[MATERIAL SHOWN]

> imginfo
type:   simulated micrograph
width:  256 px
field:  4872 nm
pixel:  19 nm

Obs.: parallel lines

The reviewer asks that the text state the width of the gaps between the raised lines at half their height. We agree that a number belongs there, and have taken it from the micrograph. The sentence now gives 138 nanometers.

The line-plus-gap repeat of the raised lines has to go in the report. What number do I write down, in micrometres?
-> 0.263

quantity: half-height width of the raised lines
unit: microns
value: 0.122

[/MATERIAL SHOWN]

▸ **WORK ITEM**: Which lines should be output? Exactly those from the first line of the data through the line containing "unit: microns", inclusive.

▸ **SOLUTION**:
> imginfo
type:   simulated micrograph
width:  256 px
field:  4872 nm
pixel:  19 nm

Obs.: parallel lines

The reviewer asks that the text state the width of the gaps between the raised lines at half their height. We agree that a number belongs there, and have taken it from the micrograph. The sentence now gives 138 nanometers.

The line-plus-gap repeat of the raised lines has to go in the report. What number do I write down, in micrometres?
-> 0.263

quantity: half-height width of the raised lines
unit: microns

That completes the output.